__RECORD EXCERPTS__.
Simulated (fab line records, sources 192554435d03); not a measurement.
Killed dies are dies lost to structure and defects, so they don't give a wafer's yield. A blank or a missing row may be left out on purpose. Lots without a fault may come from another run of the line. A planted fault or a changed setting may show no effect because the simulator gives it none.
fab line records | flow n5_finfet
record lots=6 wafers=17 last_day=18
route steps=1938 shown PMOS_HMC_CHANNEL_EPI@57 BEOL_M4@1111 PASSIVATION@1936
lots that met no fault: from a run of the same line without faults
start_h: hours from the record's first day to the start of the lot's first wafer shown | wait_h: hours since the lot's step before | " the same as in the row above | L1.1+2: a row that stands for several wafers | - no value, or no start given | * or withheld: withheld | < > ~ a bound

__ACTION ITEM__. Return each line above precisely as written.

__ANSWER BOX__.
Simulated (fab line records, sources 192554435d03); not a measurement.
Killed dies are dies lost to structure and defects, so they don't give a wafer's yield. A blank or a missing row may be left out on purpose. Lots without a fault may come from another run of the line. A planted fault or a changed setting may show no effect because the simulator gives it none.
fab line records | flow n5_finfet
record lots=6 wafers=17 last_day=18
route steps=1938 shown PMOS_HMC_CHANNEL_EPI@57 BEOL_M4@1111 PASSIVATION@1936
lots that met no fault: from a run of the same line without faults
start_h: hours from the record's first day to the start of the lot's first wafer shown | wait_h: hours since the lot's step before | " the same as in the row above | L1.1+2: a row that stands for several wafers | - no value, or no start given | * or withheld: withheld | < > ~ a bound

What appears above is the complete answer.